++++

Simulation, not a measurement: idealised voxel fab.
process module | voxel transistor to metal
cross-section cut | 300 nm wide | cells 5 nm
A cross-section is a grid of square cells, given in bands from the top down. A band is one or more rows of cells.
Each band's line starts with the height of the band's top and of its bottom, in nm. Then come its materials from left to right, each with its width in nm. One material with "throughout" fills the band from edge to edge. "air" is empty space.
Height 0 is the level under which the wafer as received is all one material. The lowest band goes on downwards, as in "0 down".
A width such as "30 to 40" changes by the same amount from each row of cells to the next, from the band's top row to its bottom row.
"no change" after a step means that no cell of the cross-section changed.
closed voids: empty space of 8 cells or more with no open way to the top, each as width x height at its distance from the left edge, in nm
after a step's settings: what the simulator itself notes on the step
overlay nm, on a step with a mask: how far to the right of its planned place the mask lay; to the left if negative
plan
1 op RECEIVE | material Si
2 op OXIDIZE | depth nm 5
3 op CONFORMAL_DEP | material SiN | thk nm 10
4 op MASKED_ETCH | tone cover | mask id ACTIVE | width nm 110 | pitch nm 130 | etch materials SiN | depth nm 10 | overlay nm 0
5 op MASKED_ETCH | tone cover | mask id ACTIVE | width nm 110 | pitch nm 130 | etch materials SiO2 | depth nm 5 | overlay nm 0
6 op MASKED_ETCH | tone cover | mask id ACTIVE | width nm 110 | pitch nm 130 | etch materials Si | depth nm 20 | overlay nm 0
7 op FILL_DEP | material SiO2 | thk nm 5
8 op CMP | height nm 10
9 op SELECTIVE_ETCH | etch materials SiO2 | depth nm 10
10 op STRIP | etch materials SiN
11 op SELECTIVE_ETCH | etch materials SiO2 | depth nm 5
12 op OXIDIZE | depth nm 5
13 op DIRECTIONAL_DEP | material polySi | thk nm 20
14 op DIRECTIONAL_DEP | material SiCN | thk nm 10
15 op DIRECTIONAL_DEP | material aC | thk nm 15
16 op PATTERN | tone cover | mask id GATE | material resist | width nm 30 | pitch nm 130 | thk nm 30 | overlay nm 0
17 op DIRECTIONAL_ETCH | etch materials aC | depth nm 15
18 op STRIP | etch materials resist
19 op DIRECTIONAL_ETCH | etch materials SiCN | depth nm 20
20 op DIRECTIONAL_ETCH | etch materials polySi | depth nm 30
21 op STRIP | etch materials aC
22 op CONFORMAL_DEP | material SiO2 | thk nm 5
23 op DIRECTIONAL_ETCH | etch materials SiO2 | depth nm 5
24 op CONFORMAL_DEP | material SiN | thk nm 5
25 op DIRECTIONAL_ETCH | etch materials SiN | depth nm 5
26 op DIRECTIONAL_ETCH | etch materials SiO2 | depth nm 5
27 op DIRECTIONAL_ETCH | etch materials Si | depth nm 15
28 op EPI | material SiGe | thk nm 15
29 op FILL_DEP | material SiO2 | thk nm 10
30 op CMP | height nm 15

++++

= Work item =
Each line from the first line of the listing through the line with "A cross-section is" must be output exactly, both ends included, and no other line may appear.

= Worked solution =
Simulation, not a measurement: idealised voxel fab.
process module | voxel transistor to metal
cross-section cut | 300 nm wide | cells 5 nm
A cross-section is a grid of square cells, given in bands from the top down. A band is one or more rows of cells.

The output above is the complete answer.